— Work instruction —
Each line of the records needs to come back exactly as written.

— Study material —
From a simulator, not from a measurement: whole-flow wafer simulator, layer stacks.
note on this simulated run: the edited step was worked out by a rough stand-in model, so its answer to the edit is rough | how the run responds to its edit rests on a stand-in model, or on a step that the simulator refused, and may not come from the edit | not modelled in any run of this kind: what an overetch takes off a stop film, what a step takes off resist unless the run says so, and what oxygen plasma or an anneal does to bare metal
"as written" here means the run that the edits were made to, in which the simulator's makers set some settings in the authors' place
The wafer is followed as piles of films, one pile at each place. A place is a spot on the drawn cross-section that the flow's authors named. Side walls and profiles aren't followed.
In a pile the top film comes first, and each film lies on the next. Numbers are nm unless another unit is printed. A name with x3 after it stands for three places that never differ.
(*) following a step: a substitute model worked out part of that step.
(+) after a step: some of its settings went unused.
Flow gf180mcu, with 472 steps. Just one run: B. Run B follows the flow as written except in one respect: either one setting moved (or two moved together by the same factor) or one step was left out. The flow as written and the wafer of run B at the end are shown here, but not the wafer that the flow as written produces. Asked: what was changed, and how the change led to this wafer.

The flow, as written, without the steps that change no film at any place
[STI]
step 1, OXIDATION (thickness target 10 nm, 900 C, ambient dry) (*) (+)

— Task output —
From a simulator, not from a measurement: whole-flow wafer simulator, layer stacks.
note on this simulated run: the edited step was worked out by a rough stand-in model, so its answer to the edit is rough | how the run responds to its edit rests on a stand-in model, or on a step that the simulator refused, and may not come from the edit | not modelled in any run of this kind: what an overetch takes off a stop film, what a step takes off resist unless the run says so, and what oxygen plasma or an anneal does to bare metal
"as written" here means the run that the edits were made to, in which the simulator's makers set some settings in the authors' place
The wafer is followed as piles of films, one pile at each place. A place is a spot on the drawn cross-section that the flow's authors named. Side walls and profiles aren't followed.
In a pile the top film comes first, and each film lies on the next. Numbers are nm unless another unit is printed. A name with x3 after it stands for three places that never differ.
(*) following a step: a substitute model worked out part of that step.
(+) after a step: some of its settings went unused.
Flow gf180mcu, with 472 steps. Just one run: B. Run B follows the flow as written except in one respect: either one setting moved (or two moved together by the same factor) or one step was left out. The flow as written and the wafer of run B at the end are shown here, but not the wafer that the flow as written produces. Asked: what was changed, and how the change led to this wafer.

The flow, as written, without the steps that change no film at any place
[STI]
step 1, OXIDATION (thickness target 10 nm, 900 C, ambient dry) (*) (+)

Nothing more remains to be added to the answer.